==== LISTED ENTRIES

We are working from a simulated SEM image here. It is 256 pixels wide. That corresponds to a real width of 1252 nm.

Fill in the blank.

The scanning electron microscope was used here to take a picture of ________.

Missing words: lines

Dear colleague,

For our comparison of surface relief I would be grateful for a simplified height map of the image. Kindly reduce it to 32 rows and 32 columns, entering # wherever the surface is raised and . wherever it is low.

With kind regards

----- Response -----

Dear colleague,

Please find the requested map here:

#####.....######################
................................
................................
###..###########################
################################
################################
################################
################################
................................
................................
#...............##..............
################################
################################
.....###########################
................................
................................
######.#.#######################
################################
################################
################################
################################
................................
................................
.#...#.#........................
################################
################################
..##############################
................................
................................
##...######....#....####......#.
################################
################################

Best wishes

========

> WORK ORDER
Beginning at the opening line of the data, transcribe each line exactly until you reach the line with "With kind regards", which you also include, and go no further.

> YOUR SOLUTION
We are working from a simulated SEM image here. It is 256 pixels wide. That corresponds to a real width of 1252 nm.

Fill in the blank.

The scanning electron microscope was used here to take a picture of ________.

Missing words: lines

Dear colleague,

For our comparison of surface relief I would be grateful for a simplified height map of the image. Kindly reduce it to 32 rows and 32 columns, entering # wherever the surface is raised and . wherever it is low.

With kind regards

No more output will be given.